┌────────

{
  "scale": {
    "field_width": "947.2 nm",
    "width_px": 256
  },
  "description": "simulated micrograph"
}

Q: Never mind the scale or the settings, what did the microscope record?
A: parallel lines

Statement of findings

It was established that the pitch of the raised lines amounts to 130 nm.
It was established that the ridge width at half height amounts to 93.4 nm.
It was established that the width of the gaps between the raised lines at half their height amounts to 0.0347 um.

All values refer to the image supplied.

└────────

Retype only this range exactly: the first line of the data through the line where "It was established that the pitch" appears.

__ANSWER AREA__.
{
  "scale": {
    "field_width": "947.2 nm",
    "width_px": 256
  },
  "description": "simulated micrograph"
}

Q: Never mind the scale or the settings, what did the microscope record?
A: parallel lines

Statement of findings

It was established that the pitch of the raised lines amounts to 130 nm.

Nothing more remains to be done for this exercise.